◆ Exercise
In full and without change, retype the records.

== Study material ==
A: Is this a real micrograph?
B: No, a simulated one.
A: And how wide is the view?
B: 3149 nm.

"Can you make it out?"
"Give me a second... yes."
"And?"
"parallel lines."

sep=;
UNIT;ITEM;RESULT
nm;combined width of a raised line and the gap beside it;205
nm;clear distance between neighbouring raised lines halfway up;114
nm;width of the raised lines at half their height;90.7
===

◆ Written response
A: Is this a real micrograph?
B: No, a simulated one.
A: And how wide is the view?
B: 3149 nm.

"Can you make it out?"
"Give me a second... yes."
"And?"
"parallel lines."

sep=;
UNIT;ITEM;RESULT
nm;combined width of a raised line and the gap beside it;205
nm;clear distance between neighbouring raised lines halfway up;114
nm;width of the raised lines at half their height;90.7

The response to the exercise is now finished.